▸ RECORDED INFORMATION
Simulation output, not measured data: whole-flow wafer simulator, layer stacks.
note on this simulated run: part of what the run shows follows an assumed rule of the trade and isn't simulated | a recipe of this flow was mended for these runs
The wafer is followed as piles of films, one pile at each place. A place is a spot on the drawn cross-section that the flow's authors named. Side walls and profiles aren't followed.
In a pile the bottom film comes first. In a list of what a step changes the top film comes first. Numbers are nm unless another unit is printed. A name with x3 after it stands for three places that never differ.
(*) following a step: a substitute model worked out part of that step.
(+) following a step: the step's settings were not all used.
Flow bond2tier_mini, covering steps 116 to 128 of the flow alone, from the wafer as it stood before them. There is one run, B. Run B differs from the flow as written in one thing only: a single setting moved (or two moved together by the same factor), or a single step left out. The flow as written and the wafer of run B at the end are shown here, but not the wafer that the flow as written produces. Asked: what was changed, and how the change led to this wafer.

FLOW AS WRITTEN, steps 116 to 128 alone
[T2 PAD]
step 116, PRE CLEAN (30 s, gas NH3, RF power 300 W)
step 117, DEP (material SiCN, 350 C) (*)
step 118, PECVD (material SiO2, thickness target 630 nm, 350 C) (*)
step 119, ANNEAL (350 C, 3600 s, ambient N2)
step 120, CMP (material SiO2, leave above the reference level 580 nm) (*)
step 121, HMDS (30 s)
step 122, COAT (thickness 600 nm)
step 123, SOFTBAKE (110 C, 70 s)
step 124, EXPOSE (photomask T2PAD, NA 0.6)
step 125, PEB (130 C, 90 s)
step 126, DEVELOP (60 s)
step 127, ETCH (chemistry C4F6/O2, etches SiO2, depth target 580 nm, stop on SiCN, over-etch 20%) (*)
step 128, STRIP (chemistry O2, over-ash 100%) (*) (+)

▸ REQUIREMENT
Every word of the data above should be given again, exactly as it stands.

▸ YOUR RESPONSE
Simulation output, not measured data: whole-flow wafer simulator, layer stacks.
note on this simulated run: part of what the run shows follows an assumed rule of the trade and isn't simulated | a recipe of this flow was mended for these runs
The wafer is followed as piles of films, one pile at each place. A place is a spot on the drawn cross-section that the flow's authors named. Side walls and profiles aren't followed.
In a pile the bottom film comes first. In a list of what a step changes the top film comes first. Numbers are nm unless another unit is printed. A name with x3 after it stands for three places that never differ.
(*) following a step: a substitute model worked out part of that step.
(+) following a step: the step's settings were not all used.
Flow bond2tier_mini, covering steps 116 to 128 of the flow alone, from the wafer as it stood before them. There is one run, B. Run B differs from the flow as written in one thing only: a single setting moved (or two moved together by the same factor), or a single step left out. The flow as written and the wafer of run B at the end are shown here, but not the wafer that the flow as written produces. Asked: what was changed, and how the change led to this wafer.

FLOW AS WRITTEN, steps 116 to 128 alone
[T2 PAD]
step 116, PRE CLEAN (30 s, gas NH3, RF power 300 W)
step 117, DEP (material SiCN, 350 C) (*)
step 118, PECVD (material SiO2, thickness target 630 nm, 350 C) (*)
step 119, ANNEAL (350 C, 3600 s, ambient N2)
step 120, CMP (material SiO2, leave above the reference level 580 nm) (*)
step 121, HMDS (30 s)
step 122, COAT (thickness 600 nm)
step 123, SOFTBAKE (110 C, 70 s)
step 124, EXPOSE (photomask T2PAD, NA 0.6)
step 125, PEB (130 C, 90 s)
step 126, DEVELOP (60 s)
step 127, ETCH (chemistry C4F6/O2, etches SiO2, depth target 580 nm, stop on SiCN, over-etch 20%) (*)
step 128, STRIP (chemistry O2, over-ash 100%) (*) (+)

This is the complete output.